───── Information provided

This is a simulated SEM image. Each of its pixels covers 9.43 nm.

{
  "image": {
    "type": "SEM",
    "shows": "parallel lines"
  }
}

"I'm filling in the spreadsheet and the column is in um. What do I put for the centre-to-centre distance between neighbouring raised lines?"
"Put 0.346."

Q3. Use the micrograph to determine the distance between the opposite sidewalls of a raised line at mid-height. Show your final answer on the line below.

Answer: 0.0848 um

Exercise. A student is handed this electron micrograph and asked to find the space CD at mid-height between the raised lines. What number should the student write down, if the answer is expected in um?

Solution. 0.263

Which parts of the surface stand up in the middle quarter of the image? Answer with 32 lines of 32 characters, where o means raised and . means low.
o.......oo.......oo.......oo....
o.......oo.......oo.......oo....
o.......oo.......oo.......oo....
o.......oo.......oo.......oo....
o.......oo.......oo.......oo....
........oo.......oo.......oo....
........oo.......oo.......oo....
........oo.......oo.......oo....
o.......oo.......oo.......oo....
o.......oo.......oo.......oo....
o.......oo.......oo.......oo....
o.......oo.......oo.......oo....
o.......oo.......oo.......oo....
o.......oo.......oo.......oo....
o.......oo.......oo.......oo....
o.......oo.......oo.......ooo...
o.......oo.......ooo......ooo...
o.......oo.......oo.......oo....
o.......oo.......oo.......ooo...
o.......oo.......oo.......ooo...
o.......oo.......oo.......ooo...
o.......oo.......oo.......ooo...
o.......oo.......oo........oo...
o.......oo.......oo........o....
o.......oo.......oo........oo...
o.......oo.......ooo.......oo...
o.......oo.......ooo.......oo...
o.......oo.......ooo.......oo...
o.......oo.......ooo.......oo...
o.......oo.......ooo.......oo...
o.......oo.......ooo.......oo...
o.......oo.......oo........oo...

──────────

Repeat the entries above exactly, from the first line through the line containing "Answer: 0.0848 um".

[Exercise output]:
This is a simulated SEM image. Each of its pixels covers 9.43 nm.

{
  "image": {
    "type": "SEM",
    "shows": "parallel lines"
  }
}

"I'm filling in the spreadsheet and the column is in um. What do I put for the centre-to-centre distance between neighbouring raised lines?"
"Put 0.346."

Q3. Use the micrograph to determine the distance between the opposite sidewalls of a raised line at mid-height. Show your final answer on the line below.

Answer: 0.0848 um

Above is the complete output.